[[ DATA PROVIDED, beginning ]]

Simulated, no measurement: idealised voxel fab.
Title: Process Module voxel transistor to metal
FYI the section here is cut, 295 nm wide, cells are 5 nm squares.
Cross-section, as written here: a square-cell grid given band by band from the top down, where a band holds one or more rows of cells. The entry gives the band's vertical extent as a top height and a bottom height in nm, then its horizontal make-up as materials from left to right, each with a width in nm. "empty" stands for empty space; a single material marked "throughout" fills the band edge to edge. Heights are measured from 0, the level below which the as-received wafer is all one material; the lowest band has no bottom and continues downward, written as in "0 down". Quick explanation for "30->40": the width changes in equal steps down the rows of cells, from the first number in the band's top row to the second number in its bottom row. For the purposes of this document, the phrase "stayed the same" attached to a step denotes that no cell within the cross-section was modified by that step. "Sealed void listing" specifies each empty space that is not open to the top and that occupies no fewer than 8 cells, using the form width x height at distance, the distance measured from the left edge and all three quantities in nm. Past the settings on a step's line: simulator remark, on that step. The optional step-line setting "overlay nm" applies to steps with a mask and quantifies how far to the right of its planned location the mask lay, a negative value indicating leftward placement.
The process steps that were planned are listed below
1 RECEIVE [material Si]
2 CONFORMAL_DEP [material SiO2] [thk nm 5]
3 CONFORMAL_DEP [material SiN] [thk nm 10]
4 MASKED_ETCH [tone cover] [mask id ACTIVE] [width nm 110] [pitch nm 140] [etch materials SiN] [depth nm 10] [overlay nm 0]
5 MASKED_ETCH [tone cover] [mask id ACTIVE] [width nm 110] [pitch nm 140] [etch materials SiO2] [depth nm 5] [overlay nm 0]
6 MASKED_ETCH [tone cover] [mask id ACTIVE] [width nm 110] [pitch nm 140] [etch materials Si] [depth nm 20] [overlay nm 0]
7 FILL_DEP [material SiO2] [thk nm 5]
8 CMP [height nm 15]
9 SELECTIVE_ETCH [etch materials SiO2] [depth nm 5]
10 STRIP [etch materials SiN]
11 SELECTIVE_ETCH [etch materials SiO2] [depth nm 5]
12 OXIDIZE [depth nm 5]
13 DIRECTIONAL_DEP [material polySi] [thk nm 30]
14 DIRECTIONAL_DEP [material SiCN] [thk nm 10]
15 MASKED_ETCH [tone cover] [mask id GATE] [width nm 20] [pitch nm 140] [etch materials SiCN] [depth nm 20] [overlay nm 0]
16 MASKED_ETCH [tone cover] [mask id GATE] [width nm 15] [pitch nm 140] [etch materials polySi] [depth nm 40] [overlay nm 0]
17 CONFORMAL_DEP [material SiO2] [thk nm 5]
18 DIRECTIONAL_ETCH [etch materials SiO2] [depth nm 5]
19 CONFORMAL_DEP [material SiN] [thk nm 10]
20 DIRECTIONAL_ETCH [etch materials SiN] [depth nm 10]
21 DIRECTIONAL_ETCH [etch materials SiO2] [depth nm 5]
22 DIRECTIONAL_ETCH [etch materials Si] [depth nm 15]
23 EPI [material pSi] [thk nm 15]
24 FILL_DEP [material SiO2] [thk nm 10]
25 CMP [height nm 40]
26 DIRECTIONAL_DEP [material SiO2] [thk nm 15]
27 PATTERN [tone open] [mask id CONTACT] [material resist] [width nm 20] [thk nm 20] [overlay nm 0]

[[ DATA PROVIDED, end ]]

### EXERCISE
In the listing above, reproduce the first line and each one after it through the line that contains "FYI the section".

### WRITTEN ANSWER
Simulated, no measurement: idealised voxel fab.
Title: Process Module voxel transistor to metal
FYI the section here is cut, 295 nm wide, cells are 5 nm squares.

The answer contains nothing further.